■ **ASSIGNED TASK**
Every record that follows must be given again exactly.

--

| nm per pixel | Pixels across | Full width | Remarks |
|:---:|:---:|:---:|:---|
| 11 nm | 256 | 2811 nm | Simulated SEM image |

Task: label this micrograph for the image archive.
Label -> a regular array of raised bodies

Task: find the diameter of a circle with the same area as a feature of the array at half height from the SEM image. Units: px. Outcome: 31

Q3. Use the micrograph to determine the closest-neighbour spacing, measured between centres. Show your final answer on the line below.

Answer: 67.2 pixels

--

■ **REPLY**
| nm per pixel | Pixels across | Full width | Remarks |
|:---:|:---:|:---:|:---|
| 11 nm | 256 | 2811 nm | Simulated SEM image |

Task: label this micrograph for the image archive.
Label -> a regular array of raised bodies

Task: find the diameter of a circle with the same area as a feature of the array at half height from the SEM image. Units: px. Outcome: 31

Q3. Use the micrograph to determine the closest-neighbour spacing, measured between centres. Show your final answer on the line below.

Answer: 67.2 pixels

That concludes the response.